Requirement | Every entry that follows is to be duplicated exactly.

Data supplied |
=-=-=

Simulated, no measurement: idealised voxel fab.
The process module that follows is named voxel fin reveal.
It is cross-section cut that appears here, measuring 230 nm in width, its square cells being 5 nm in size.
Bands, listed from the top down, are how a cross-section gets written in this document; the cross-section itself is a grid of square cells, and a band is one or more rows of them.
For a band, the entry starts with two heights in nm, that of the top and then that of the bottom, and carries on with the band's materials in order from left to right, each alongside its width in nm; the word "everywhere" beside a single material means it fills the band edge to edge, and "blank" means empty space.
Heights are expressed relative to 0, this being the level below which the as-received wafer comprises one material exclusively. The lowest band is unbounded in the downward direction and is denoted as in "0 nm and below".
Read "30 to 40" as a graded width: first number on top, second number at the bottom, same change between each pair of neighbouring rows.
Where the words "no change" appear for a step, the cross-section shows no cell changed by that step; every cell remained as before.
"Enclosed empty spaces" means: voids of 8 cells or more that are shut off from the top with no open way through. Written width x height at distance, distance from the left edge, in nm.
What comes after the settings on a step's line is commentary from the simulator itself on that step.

=-=-=

Answer section |
Simulated, no measurement: idealised voxel fab.
The process module that follows is named voxel fin reveal.
It is cross-section cut that appears here, measuring 230 nm in width, its square cells being 5 nm in size.
Bands, listed from the top down, are how a cross-section gets written in this document; the cross-section itself is a grid of square cells, and a band is one or more rows of them.
For a band, the entry starts with two heights in nm, that of the top and then that of the bottom, and carries on with the band's materials in order from left to right, each alongside its width in nm; the word "everywhere" beside a single material means it fills the band edge to edge, and "blank" means empty space.
Heights are expressed relative to 0, this being the level below which the as-received wafer comprises one material exclusively. The lowest band is unbounded in the downward direction and is denoted as in "0 nm and below".
Read "30 to 40" as a graded width: first number on top, second number at the bottom, same change between each pair of neighbouring rows.
Where the words "no change" appear for a step, the cross-section shows no cell changed by that step; every cell remained as before.
"Enclosed empty spaces" means: voids of 8 cells or more that are shut off from the top with no open way through. Written width x height at distance, distance from the left edge, in nm.
What comes after the settings on a step's line is commentary from the simulator itself on that step.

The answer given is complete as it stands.